» RECORDS PROVIDED
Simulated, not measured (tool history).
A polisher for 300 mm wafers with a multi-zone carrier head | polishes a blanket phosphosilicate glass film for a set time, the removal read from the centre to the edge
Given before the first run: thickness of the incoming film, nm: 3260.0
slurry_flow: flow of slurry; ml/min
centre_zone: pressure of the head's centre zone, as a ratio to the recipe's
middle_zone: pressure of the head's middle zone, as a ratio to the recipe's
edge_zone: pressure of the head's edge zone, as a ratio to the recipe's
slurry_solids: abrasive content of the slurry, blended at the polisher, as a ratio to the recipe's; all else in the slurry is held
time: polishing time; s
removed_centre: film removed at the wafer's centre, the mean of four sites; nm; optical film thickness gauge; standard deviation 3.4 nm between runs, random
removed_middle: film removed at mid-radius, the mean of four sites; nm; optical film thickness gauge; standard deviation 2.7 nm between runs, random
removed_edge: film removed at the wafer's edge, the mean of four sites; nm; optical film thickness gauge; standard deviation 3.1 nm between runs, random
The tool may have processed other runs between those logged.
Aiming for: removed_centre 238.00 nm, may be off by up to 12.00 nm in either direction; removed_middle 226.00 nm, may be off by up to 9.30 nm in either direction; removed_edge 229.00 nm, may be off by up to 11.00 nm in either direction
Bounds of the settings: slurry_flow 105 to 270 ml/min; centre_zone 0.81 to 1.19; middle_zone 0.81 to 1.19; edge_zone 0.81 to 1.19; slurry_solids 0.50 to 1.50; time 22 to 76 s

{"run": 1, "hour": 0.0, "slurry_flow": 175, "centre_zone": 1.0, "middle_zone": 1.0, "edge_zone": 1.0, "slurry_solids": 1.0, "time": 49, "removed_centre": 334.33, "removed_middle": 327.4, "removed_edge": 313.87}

» BRIEF
There is a line with "A polisher for" and a line with "Aiming for: removed_centre" above. Copy exactly those two lines and all lines between them, with nothing else.

» WRITTEN SOLUTION
A polisher for 300 mm wafers with a multi-zone carrier head | polishes a blanket phosphosilicate glass film for a set time, the removal read from the centre to the edge
Given before the first run: thickness of the incoming film, nm: 3260.0
slurry_flow: flow of slurry; ml/min
centre_zone: pressure of the head's centre zone, as a ratio to the recipe's
middle_zone: pressure of the head's middle zone, as a ratio to the recipe's
edge_zone: pressure of the head's edge zone, as a ratio to the recipe's
slurry_solids: abrasive content of the slurry, blended at the polisher, as a ratio to the recipe's; all else in the slurry is held
time: polishing time; s
removed_centre: film removed at the wafer's centre, the mean of four sites; nm; optical film thickness gauge; standard deviation 3.4 nm between runs, random
removed_middle: film removed at mid-radius, the mean of four sites; nm; optical film thickness gauge; standard deviation 2.7 nm between runs, random
removed_edge: film removed at the wafer's edge, the mean of four sites; nm; optical film thickness gauge; standard deviation 3.1 nm between runs, random
The tool may have processed other runs between those logged.
Aiming for: removed_centre 238.00 nm, may be off by up to 12.00 nm in either direction; removed_middle 226.00 nm, may be off by up to 9.30 nm in either direction; removed_edge 229.00 nm, may be off by up to 11.00 nm in either direction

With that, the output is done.